Supplied material:
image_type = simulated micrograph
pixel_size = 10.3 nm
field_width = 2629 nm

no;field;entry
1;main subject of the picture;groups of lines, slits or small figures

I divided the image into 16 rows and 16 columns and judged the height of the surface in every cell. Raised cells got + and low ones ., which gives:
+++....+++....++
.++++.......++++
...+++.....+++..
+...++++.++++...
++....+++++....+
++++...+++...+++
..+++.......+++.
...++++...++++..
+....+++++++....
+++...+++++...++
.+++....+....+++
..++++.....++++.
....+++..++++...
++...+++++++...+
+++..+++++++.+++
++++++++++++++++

Exercise:
Write the records out once more, exactly as shown.

Problem solution:
image_type = simulated micrograph
pixel_size = 10.3 nm
field_width = 2629 nm

no;field;entry
1;main subject of the picture;groups of lines, slits or small figures

I divided the image into 16 rows and 16 columns and judged the height of the surface in every cell. Raised cells got + and low ones ., which gives:
+++....+++....++
.++++.......++++
...+++.....+++..
+...++++.++++...
++....+++++....+
++++...+++...+++
..+++.......+++.
...++++...++++..
+....+++++++....
+++...+++++...++
.+++....+....+++
..++++.....++++.
....+++..++++...
++...+++++++...+
+++..+++++++.+++
++++++++++++++++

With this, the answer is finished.